* Work instruction
Set every line of the listing down again, keeping it identical.

◆ ◆ ◆ ◆ ◆
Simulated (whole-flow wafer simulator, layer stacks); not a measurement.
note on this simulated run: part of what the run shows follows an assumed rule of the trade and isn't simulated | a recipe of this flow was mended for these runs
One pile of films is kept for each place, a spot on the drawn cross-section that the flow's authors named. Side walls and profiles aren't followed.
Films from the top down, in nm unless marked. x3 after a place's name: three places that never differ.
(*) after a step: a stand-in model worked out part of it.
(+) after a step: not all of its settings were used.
◆ ◆ ◆ ◆ ◆

* Response box
Simulated (whole-flow wafer simulator, layer stacks); not a measurement.
note on this simulated run: part of what the run shows follows an assumed rule of the trade and isn't simulated | a recipe of this flow was mended for these runs
One pile of films is kept for each place, a spot on the drawn cross-section that the flow's authors named. Side walls and profiles aren't followed.
Films from the top down, in nm unless marked. x3 after a place's name: three places that never differ.
(*) after a step: a stand-in model worked out part of it.
(+) after a step: not all of its settings were used.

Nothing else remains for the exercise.